### INFORMATION SHOWN
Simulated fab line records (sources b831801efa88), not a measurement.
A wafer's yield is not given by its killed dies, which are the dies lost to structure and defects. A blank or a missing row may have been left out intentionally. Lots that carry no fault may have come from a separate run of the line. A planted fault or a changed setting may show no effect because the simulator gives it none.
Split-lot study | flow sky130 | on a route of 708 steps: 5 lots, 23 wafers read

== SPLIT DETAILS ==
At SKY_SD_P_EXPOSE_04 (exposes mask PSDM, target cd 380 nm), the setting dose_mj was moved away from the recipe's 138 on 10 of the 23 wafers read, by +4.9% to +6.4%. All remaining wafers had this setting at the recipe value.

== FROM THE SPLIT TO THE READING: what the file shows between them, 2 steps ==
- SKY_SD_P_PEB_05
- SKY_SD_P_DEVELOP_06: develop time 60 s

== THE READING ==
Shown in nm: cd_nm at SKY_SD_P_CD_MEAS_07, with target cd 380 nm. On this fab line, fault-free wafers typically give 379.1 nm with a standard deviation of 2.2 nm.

### ASSIGNED TASK
Both the first line of the records above and the line containing "A wafer's yield" are to be transcribed exactly, together with every line between them, and nothing else.

### TASK RESULT
Simulated fab line records (sources b831801efa88), not a measurement.
A wafer's yield is not given by its killed dies, which are the dies lost to structure and defects. A blank or a missing row may have been left out intentionally. Lots that carry no fault may have come from a separate run of the line. A planted fault or a changed setting may show no effect because the simulator gives it none.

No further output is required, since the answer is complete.